Exercise:
Line by line, transcribe all of the entries exactly.

Information given:
***
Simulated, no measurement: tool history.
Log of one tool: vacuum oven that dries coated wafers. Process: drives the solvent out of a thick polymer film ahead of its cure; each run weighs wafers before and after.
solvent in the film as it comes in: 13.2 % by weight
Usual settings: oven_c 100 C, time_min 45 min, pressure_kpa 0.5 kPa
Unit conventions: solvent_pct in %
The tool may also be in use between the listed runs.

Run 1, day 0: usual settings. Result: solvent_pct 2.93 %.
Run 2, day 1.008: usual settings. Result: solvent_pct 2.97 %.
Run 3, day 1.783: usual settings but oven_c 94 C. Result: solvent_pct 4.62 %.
***

Worked solution:
Simulated, no measurement: tool history.
Log of one tool: vacuum oven that dries coated wafers. Process: drives the solvent out of a thick polymer film ahead of its cure; each run weighs wafers before and after.
solvent in the film as it comes in: 13.2 % by weight
Usual settings: oven_c 100 C, time_min 45 min, pressure_kpa 0.5 kPa
Unit conventions: solvent_pct in %
The tool may also be in use between the listed runs.

Run 1, day 0: usual settings. Result: solvent_pct 2.93 %.
Run 2, day 1.008: usual settings. Result: solvent_pct 2.97 %.
Run 3, day 1.783: usual settings but oven_c 94 C. Result: solvent_pct 4.62 %.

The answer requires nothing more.